EXTRACTED ENTRIES |
........
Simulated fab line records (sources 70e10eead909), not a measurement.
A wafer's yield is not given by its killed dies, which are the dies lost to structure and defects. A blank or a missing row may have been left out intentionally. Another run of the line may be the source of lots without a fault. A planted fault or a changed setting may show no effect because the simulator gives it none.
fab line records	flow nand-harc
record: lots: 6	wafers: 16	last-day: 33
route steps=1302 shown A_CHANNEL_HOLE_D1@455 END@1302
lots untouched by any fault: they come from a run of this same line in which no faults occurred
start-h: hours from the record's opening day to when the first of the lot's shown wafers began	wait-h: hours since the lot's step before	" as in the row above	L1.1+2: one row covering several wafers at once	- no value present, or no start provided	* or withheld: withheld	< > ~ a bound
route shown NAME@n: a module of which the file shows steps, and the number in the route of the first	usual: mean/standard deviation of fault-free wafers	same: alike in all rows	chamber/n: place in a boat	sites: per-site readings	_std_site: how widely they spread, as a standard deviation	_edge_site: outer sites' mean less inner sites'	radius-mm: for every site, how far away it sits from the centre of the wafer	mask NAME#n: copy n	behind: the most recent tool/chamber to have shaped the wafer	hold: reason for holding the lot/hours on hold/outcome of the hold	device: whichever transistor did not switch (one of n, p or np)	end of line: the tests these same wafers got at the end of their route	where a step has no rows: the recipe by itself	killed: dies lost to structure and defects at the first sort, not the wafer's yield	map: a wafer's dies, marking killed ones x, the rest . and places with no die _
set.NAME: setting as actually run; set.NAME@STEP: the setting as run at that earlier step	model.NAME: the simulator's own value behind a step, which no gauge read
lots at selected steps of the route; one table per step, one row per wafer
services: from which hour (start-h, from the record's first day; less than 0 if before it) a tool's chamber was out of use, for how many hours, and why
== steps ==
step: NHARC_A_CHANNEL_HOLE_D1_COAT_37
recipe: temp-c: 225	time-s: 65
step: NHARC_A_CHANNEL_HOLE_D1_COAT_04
........

ASSIGNMENT | Write out exactly, please, the lines beginning at the start of the material and ending with the line that holds "start-h: hours from", both included.

WRITTEN REPLY |
Simulated fab line records (sources 70e10eead909), not a measurement.
A wafer's yield is not given by its killed dies, which are the dies lost to structure and defects. A blank or a missing row may have been left out intentionally. Another run of the line may be the source of lots without a fault. A planted fault or a changed setting may show no effect because the simulator gives it none.
fab line records	flow nand-harc
record: lots: 6	wafers: 16	last-day: 33
route steps=1302 shown A_CHANNEL_HOLE_D1@455 END@1302
lots untouched by any fault: they come from a run of this same line in which no faults occurred
start-h: hours from the record's opening day to when the first of the lot's shown wafers began	wait-h: hours since the lot's step before	" as in the row above	L1.1+2: one row covering several wafers at once	- no value present, or no start provided	* or withheld: withheld	< > ~ a bound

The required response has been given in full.